Data records:

• • •

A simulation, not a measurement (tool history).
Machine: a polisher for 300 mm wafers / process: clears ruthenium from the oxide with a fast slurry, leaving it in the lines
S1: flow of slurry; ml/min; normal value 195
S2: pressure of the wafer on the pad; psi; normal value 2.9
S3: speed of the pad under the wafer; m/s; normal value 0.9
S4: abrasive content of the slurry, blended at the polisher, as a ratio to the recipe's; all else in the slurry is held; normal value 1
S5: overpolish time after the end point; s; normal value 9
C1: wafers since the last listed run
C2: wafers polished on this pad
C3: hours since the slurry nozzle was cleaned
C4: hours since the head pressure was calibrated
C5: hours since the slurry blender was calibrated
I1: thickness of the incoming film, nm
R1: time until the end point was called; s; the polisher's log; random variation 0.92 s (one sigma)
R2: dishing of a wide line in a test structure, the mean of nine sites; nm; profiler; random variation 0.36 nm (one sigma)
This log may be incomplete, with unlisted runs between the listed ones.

• • •

The records above should be printed exactly, please, from the first line through the line containing "S4: abrasive content", with both ends kept and nothing past it.

A simulation, not a measurement (tool history).
Machine: a polisher for 300 mm wafers / process: clears ruthenium from the oxide with a fast slurry, leaving it in the lines
S1: flow of slurry; ml/min; normal value 195
S2: pressure of the wafer on the pad; psi; normal value 2.9
S3: speed of the pad under the wafer; m/s; normal value 0.9
S4: abrasive content of the slurry, blended at the polisher, as a ratio to the recipe's; all else in the slurry is held; normal value 1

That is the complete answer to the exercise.